::::::

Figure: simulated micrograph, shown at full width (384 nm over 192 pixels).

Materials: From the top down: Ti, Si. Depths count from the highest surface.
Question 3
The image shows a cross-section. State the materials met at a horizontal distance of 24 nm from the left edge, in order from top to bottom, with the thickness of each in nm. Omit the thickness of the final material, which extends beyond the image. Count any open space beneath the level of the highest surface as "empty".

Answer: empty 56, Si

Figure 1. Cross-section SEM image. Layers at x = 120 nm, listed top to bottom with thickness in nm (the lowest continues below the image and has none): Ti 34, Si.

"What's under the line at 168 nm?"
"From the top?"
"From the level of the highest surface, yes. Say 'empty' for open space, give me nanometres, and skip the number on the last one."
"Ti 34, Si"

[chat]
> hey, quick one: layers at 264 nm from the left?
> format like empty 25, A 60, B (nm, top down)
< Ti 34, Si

::::::

* Required action: Restate, please, word for word the span of records running from the first line to the line bearing "(nm, top down)", both included, and nothing outside it.

* Written response:
Figure: simulated micrograph, shown at full width (384 nm over 192 pixels).

Materials: From the top down: Ti, Si. Depths count from the highest surface.
Question 3
The image shows a cross-section. State the materials met at a horizontal distance of 24 nm from the left edge, in order from top to bottom, with the thickness of each in nm. Omit the thickness of the final material, which extends beyond the image. Count any open space beneath the level of the highest surface as "empty".

Answer: empty 56, Si

Figure 1. Cross-section SEM image. Layers at x = 120 nm, listed top to bottom with thickness in nm (the lowest continues below the image and has none): Ti 34, Si.

"What's under the line at 168 nm?"
"From the top?"
"From the level of the highest surface, yes. Say 'empty' for open space, give me nanometres, and skip the number on the last one."
"Ti 34, Si"

[chat]
> hey, quick one: layers at 264 nm from the left?
> format like empty 25, A 60, B (nm, top down)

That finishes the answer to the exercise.